= EXERCISE =
Nothing but the lines from the one containing "THE FAULTS, as the simulator had put them in" through the one containing "1. Process parameter", both included, should be given again, each exactly as written below.

□ □ □
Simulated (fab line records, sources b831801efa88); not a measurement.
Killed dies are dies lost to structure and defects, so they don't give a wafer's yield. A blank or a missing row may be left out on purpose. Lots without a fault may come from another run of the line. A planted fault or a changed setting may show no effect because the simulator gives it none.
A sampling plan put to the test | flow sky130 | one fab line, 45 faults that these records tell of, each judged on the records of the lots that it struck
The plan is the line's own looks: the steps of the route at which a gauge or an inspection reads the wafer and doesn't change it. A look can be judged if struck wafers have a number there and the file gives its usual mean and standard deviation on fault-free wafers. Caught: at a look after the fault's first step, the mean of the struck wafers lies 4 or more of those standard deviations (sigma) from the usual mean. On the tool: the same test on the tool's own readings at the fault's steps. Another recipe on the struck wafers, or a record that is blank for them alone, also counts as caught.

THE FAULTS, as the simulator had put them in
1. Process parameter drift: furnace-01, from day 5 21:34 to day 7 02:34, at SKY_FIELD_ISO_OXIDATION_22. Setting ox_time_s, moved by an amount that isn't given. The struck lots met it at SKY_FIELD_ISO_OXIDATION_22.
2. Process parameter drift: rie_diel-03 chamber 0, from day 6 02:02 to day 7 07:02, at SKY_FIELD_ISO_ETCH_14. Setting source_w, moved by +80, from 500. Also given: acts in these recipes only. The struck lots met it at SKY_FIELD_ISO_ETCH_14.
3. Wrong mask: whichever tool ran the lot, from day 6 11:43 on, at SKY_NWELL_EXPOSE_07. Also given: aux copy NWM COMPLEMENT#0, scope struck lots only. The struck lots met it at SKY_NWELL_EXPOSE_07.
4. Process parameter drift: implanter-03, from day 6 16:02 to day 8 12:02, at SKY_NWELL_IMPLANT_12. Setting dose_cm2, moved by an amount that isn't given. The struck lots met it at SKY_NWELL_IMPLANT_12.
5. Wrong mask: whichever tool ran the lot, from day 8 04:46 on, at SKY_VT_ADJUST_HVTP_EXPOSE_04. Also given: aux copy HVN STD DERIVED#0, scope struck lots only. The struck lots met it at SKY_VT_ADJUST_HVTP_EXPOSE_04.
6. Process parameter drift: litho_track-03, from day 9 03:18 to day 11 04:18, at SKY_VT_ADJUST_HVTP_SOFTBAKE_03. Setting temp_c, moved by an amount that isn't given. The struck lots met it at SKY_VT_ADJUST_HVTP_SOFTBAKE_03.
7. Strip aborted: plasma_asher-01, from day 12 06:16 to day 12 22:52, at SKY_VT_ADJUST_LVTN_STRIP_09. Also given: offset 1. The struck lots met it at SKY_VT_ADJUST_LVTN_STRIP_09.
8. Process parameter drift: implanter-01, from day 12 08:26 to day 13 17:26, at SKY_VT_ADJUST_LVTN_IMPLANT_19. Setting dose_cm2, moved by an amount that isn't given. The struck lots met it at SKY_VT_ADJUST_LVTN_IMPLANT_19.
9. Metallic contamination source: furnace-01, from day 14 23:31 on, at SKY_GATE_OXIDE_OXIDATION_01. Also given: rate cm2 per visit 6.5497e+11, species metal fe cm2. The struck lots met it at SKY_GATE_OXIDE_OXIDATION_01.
□ □ □

= SOLUTION =
THE FAULTS, as the simulator had put them in
1. Process parameter drift: furnace-01, from day 5 21:34 to day 7 02:34, at SKY_FIELD_ISO_OXIDATION_22. Setting ox_time_s, moved by an amount that isn't given. The struck lots met it at SKY_FIELD_ISO_OXIDATION_22.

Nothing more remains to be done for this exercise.